### [Data records]
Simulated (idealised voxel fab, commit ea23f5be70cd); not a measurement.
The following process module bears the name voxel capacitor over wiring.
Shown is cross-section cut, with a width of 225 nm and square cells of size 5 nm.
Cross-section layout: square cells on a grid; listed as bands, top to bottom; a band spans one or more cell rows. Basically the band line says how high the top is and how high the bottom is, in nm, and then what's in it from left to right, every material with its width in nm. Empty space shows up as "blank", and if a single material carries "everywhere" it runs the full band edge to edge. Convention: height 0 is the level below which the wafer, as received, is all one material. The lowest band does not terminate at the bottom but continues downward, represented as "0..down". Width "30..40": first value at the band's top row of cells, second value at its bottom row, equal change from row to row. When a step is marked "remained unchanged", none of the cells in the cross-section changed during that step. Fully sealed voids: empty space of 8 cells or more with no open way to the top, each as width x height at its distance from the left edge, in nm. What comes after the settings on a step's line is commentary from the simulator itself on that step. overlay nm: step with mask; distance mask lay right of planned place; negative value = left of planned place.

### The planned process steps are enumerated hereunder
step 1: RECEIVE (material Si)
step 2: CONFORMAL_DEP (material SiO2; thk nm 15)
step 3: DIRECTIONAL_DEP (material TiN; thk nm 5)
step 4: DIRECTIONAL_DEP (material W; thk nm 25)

### [Assigned task]
Give the data back in full, exactly as written.

### [Written response]
Simulated (idealised voxel fab, commit ea23f5be70cd); not a measurement.
The following process module bears the name voxel capacitor over wiring.
Shown is cross-section cut, with a width of 225 nm and square cells of size 5 nm.
Cross-section layout: square cells on a grid; listed as bands, top to bottom; a band spans one or more cell rows. Basically the band line says how high the top is and how high the bottom is, in nm, and then what's in it from left to right, every material with its width in nm. Empty space shows up as "blank", and if a single material carries "everywhere" it runs the full band edge to edge. Convention: height 0 is the level below which the wafer, as received, is all one material. The lowest band does not terminate at the bottom but continues downward, represented as "0..down". Width "30..40": first value at the band's top row of cells, second value at its bottom row, equal change from row to row. When a step is marked "remained unchanged", none of the cells in the cross-section changed during that step. Fully sealed voids: empty space of 8 cells or more with no open way to the top, each as width x height at its distance from the left edge, in nm. What comes after the settings on a step's line is commentary from the simulator itself on that step. overlay nm: step with mask; distance mask lay right of planned place; negative value = left of planned place.

### The planned process steps are enumerated hereunder
step 1: RECEIVE (material Si)
step 2: CONFORMAL_DEP (material SiO2; thk nm 15)
step 3: DIRECTIONAL_DEP (material TiN; thk nm 5)
step 4: DIRECTIONAL_DEP (material W; thk nm 25)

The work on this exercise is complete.